_Data provided_.
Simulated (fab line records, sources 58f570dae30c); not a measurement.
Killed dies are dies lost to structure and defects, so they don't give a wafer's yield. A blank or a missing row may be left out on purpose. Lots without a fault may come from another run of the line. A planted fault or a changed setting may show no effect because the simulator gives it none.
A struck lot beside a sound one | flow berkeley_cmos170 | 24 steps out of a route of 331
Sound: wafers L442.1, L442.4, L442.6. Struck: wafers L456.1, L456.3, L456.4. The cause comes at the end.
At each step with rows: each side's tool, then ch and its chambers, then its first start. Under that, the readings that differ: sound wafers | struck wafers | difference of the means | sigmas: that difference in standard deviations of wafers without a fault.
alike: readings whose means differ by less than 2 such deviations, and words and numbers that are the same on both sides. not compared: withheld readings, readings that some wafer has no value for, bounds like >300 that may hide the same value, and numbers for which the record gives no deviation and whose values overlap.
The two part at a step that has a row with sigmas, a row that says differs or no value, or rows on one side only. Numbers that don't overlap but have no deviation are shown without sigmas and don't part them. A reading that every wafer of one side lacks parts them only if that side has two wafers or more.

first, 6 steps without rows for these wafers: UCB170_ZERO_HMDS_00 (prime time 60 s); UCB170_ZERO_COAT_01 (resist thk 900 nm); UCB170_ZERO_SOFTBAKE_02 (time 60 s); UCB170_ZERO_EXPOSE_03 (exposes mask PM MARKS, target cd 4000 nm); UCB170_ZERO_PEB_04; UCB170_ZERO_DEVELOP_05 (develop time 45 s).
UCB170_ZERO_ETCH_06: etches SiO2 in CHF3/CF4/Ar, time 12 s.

_Activity_.
Print again each line of the listing above, exactly as it appears.

_Task output_.
Simulated (fab line records, sources 58f570dae30c); not a measurement.
Killed dies are dies lost to structure and defects, so they don't give a wafer's yield. A blank or a missing row may be left out on purpose. Lots without a fault may come from another run of the line. A planted fault or a changed setting may show no effect because the simulator gives it none.
A struck lot beside a sound one | flow berkeley_cmos170 | 24 steps out of a route of 331
Sound: wafers L442.1, L442.4, L442.6. Struck: wafers L456.1, L456.3, L456.4. The cause comes at the end.
At each step with rows: each side's tool, then ch and its chambers, then its first start. Under that, the readings that differ: sound wafers | struck wafers | difference of the means | sigmas: that difference in standard deviations of wafers without a fault.
alike: readings whose means differ by less than 2 such deviations, and words and numbers that are the same on both sides. not compared: withheld readings, readings that some wafer has no value for, bounds like >300 that may hide the same value, and numbers for which the record gives no deviation and whose values overlap.
The two part at a step that has a row with sigmas, a row that says differs or no value, or rows on one side only. Numbers that don't overlap but have no deviation are shown without sigmas and don't part them. A reading that every wafer of one side lacks parts them only if that side has two wafers or more.

first, 6 steps without rows for these wafers: UCB170_ZERO_HMDS_00 (prime time 60 s); UCB170_ZERO_COAT_01 (resist thk 900 nm); UCB170_ZERO_SOFTBAKE_02 (time 60 s); UCB170_ZERO_EXPOSE_03 (exposes mask PM MARKS, target cd 4000 nm); UCB170_ZERO_PEB_04; UCB170_ZERO_DEVELOP_05 (develop time 45 s).
UCB170_ZERO_ETCH_06: etches SiO2 in CHF3/CF4/Ar, time 12 s.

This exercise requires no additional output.